**RECORD EXCERPTS**
***

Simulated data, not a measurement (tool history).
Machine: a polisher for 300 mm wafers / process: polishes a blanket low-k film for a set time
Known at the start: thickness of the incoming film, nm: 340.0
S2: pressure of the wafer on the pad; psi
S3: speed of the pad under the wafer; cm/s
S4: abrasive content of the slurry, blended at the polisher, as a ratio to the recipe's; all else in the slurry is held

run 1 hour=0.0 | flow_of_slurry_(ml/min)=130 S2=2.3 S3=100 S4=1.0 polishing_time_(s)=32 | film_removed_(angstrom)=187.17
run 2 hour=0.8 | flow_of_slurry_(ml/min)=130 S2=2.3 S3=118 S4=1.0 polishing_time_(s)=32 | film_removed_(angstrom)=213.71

***

**WORK INSTRUCTION**
Word for word, write out all of the entries.

**RESPONSE**
Simulated data, not a measurement (tool history).
Machine: a polisher for 300 mm wafers / process: polishes a blanket low-k film for a set time
Known at the start: thickness of the incoming film, nm: 340.0
S2: pressure of the wafer on the pad; psi
S3: speed of the pad under the wafer; cm/s
S4: abrasive content of the slurry, blended at the polisher, as a ratio to the recipe's; all else in the slurry is held

run 1 hour=0.0 | flow_of_slurry_(ml/min)=130 S2=2.3 S3=100 S4=1.0 polishing_time_(s)=32 | film_removed_(angstrom)=187.17
run 2 hour=0.8 | flow_of_slurry_(ml/min)=130 S2=2.3 S3=118 S4=1.0 polishing_time_(s)=32 | film_removed_(angstrom)=213.71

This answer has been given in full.